**TASK ITEM**: Set down, please, exactly the lines below that run from the line with "nanometers is fine" to the line with "Examiner: Look at", both lines included.

· · · · · · ·
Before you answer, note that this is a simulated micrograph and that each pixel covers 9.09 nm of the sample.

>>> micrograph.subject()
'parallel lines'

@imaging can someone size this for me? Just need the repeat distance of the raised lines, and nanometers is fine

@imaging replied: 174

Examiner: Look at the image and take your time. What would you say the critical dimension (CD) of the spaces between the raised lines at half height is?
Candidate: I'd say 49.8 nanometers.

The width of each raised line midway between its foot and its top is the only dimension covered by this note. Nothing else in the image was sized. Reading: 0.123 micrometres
· · · · · · ·

**WORKED SOLUTION**:
@imaging can someone size this for me? Just need the repeat distance of the raised lines, and nanometers is fine

@imaging replied: 174

Examiner: Look at the image and take your time. What would you say the critical dimension (CD) of the spaces between the raised lines at half height is?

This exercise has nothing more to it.